ACTIVITY:
Write out exactly the lines below that run from the one containing "Units: removed_centre in" through the one containing "The tool's runs may not all be listed.", both included, with no other lines.

::::
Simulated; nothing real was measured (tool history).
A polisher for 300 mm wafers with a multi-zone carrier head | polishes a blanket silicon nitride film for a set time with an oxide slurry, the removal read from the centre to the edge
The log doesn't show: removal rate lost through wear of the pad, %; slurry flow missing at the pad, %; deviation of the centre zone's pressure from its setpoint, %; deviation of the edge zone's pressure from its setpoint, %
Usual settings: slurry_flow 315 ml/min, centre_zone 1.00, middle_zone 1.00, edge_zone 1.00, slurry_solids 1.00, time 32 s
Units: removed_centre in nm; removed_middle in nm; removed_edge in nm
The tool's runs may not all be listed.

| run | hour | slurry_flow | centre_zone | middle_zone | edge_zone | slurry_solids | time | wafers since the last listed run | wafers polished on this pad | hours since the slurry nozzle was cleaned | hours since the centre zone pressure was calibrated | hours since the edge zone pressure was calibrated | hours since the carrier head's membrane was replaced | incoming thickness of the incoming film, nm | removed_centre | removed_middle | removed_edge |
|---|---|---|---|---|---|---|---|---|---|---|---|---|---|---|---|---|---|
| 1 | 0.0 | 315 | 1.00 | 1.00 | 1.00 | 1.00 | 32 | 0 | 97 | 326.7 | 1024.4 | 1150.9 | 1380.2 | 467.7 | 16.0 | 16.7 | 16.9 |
::::

EXERCISE SOLUTION:
Units: removed_centre in nm; removed_middle in nm; removed_edge in nm
The tool's runs may not all be listed.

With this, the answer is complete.